TASK ITEM: Using the listing below, copy exactly the lines from the one containing "wafer=L086.6; chamber=0; motorCurrentA" to the one containing "wafer=L094.1; from the", both lines included, and no others.

DATA FOR ANALYSIS:
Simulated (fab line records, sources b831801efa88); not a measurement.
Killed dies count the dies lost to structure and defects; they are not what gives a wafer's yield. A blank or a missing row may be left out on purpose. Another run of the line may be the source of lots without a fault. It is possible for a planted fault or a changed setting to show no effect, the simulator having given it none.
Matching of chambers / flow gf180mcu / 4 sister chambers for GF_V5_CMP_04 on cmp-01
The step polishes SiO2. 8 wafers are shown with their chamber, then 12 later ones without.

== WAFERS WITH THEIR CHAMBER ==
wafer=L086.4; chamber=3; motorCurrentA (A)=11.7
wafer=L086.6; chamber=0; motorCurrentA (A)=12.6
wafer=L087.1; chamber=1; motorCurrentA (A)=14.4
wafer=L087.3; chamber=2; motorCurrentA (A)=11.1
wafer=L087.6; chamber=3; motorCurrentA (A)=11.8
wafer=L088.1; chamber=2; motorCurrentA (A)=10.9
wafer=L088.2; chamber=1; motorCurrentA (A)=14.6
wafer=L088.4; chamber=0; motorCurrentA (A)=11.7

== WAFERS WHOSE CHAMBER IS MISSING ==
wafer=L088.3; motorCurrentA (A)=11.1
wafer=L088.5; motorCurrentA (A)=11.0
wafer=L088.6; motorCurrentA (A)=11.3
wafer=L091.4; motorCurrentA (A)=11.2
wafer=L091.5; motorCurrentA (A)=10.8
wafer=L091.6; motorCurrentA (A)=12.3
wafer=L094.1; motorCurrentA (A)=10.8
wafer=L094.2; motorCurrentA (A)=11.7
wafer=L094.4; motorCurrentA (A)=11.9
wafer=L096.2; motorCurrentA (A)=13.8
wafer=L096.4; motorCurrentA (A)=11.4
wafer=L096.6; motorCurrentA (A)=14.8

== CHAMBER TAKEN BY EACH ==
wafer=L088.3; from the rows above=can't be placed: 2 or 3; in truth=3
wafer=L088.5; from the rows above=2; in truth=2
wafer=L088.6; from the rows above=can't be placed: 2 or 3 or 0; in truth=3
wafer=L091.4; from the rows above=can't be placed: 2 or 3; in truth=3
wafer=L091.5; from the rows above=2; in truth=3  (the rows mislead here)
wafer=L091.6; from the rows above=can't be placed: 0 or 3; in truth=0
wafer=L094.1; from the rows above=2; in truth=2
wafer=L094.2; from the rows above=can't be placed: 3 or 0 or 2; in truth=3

WRITTEN ANSWER:
wafer=L086.6; chamber=0; motorCurrentA (A)=12.6
wafer=L087.1; chamber=1; motorCurrentA (A)=14.4
wafer=L087.3; chamber=2; motorCurrentA (A)=11.1
wafer=L087.6; chamber=3; motorCurrentA (A)=11.8
wafer=L088.1; chamber=2; motorCurrentA (A)=10.9
wafer=L088.2; chamber=1; motorCurrentA (A)=14.6
wafer=L088.4; chamber=0; motorCurrentA (A)=11.7

== WAFERS WHOSE CHAMBER IS MISSING ==
wafer=L088.3; motorCurrentA (A)=11.1
wafer=L088.5; motorCurrentA (A)=11.0
wafer=L088.6; motorCurrentA (A)=11.3
wafer=L091.4; motorCurrentA (A)=11.2
wafer=L091.5; motorCurrentA (A)=10.8
wafer=L091.6; motorCurrentA (A)=12.3
wafer=L094.1; motorCurrentA (A)=10.8
wafer=L094.2; motorCurrentA (A)=11.7
wafer=L094.4; motorCurrentA (A)=11.9
wafer=L096.2; motorCurrentA (A)=13.8
wafer=L096.4; motorCurrentA (A)=11.4
wafer=L096.6; motorCurrentA (A)=14.8

== CHAMBER TAKEN BY EACH ==
wafer=L088.3; from the rows above=can't be placed: 2 or 3; in truth=3
wafer=L088.5; from the rows above=2; in truth=2
wafer=L088.6; from the rows above=can't be placed: 2 or 3 or 0; in truth=3
wafer=L091.4; from the rows above=can't be placed: 2 or 3; in truth=3
wafer=L091.5; from the rows above=2; in truth=3  (the rows mislead here)
wafer=L091.6; from the rows above=can't be placed: 0 or 3; in truth=0
wafer=L094.1; from the rows above=2; in truth=2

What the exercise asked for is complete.